**BRIEF**
I need the lines below from the one with "Please estimate the" down to the one with "lines | 717 |" reproduced exactly, both ends included, and nothing else.

[[ DATASET open ]]
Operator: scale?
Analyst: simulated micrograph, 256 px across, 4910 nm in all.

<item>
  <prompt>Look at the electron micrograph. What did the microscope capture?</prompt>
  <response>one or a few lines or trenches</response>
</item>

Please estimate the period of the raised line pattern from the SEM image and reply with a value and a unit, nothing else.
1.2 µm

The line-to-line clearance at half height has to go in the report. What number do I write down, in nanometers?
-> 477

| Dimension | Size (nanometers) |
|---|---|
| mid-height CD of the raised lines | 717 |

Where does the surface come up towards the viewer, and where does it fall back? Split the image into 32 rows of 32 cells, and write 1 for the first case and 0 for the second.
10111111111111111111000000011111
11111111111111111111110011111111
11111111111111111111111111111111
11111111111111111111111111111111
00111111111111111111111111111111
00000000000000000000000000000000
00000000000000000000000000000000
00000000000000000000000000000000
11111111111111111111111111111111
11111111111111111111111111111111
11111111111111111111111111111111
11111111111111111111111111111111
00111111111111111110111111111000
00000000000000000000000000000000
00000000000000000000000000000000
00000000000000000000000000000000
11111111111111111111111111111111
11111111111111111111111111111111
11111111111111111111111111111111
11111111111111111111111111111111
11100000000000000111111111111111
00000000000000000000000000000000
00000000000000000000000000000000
[[ DATASET closed ]]

**RESULT**
Please estimate the period of the raised line pattern from the SEM image and reply with a value and a unit, nothing else.
1.2 µm

The line-to-line clearance at half height has to go in the report. What number do I write down, in nanometers?
-> 477

| Dimension | Size (nanometers) |
|---|---|
| mid-height CD of the raised lines | 717 |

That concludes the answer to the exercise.